WORK ORDER:
Every line of the material must appear in the answer exactly as it does here.

=== Section Start ===
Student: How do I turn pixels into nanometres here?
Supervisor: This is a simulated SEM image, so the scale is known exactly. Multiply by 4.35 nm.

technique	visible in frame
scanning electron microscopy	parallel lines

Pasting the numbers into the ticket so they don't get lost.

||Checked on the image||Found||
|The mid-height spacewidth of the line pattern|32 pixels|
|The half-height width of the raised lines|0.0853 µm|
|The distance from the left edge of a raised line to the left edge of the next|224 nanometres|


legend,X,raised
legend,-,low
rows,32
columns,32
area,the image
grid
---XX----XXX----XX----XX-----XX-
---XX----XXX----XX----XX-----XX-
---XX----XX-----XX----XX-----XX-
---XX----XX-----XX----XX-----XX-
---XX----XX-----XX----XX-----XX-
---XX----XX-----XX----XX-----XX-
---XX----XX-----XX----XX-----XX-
=== Section End ===

EXERCISE ANSWER:
Student: How do I turn pixels into nanometres here?
Supervisor: This is a simulated SEM image, so the scale is known exactly. Multiply by 4.35 nm.

technique	visible in frame
scanning electron microscopy	parallel lines

Pasting the numbers into the ticket so they don't get lost.

||Checked on the image||Found||
|The mid-height spacewidth of the line pattern|32 pixels|
|The half-height width of the raised lines|0.0853 µm|
|The distance from the left edge of a raised line to the left edge of the next|224 nanometres|


legend,X,raised
legend,-,low
rows,32
columns,32
area,the image
grid
---XX----XXX----XX----XX-----XX-
---XX----XXX----XX----XX-----XX-
---XX----XX-----XX----XX-----XX-
---XX----XX-----XX----XX-----XX-
---XX----XX-----XX----XX-----XX-
---XX----XX-----XX----XX-----XX-
---XX----XX-----XX----XX-----XX-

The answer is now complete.